_LISTED ENTRIES_:
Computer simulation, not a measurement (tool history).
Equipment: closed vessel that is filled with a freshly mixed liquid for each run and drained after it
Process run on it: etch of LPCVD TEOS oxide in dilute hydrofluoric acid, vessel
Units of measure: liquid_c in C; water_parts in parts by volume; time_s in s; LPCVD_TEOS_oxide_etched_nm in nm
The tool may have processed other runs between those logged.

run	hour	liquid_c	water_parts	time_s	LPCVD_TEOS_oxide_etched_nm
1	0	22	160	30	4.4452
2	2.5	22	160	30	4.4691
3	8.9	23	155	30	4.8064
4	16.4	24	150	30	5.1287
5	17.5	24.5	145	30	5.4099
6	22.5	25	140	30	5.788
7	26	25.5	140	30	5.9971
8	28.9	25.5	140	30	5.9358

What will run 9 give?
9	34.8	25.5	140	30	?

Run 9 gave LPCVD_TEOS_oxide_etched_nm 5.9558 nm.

_EXERCISE_: Leave out every line above except those from the line with "Equipment: closed vessel" up to and including the line with "Units of measure: liquid_c", and copy those exactly.

_EXERCISE RESULT_:
Equipment: closed vessel that is filled with a freshly mixed liquid for each run and drained after it
Process run on it: etch of LPCVD TEOS oxide in dilute hydrofluoric acid, vessel
Units of measure: liquid_c in C; water_parts in parts by volume; time_s in s; LPCVD_TEOS_oxide_etched_nm in nm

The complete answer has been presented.